- [Assigned task]: The lines from the start of the data up to and including the one with "note on this" should be returned exactly, and nothing else.

- [Extracted entries]:
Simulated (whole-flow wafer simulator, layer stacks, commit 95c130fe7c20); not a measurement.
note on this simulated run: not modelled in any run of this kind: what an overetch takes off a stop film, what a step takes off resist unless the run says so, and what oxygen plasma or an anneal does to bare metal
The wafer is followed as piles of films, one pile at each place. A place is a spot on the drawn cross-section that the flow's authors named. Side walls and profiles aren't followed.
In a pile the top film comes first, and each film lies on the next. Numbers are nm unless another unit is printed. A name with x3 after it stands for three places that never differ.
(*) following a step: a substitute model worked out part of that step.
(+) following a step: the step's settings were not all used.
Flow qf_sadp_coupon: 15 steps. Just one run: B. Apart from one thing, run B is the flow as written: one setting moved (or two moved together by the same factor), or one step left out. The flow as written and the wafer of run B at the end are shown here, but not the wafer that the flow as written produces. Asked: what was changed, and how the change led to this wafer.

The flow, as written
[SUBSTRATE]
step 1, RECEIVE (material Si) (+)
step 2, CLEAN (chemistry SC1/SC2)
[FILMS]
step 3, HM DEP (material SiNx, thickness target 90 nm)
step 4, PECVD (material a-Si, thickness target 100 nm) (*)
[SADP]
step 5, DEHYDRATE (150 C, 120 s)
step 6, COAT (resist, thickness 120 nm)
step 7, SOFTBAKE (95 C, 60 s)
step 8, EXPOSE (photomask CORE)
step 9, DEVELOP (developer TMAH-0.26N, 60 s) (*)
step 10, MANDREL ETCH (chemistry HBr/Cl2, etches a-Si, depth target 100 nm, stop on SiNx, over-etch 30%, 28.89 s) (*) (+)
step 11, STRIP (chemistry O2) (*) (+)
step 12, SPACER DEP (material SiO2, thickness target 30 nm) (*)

- [Written solution]:
Simulated (whole-flow wafer simulator, layer stacks, commit 95c130fe7c20); not a measurement.
note on this simulated run: not modelled in any run of this kind: what an overetch takes off a stop film, what a step takes off resist unless the run says so, and what oxygen plasma or an anneal does to bare metal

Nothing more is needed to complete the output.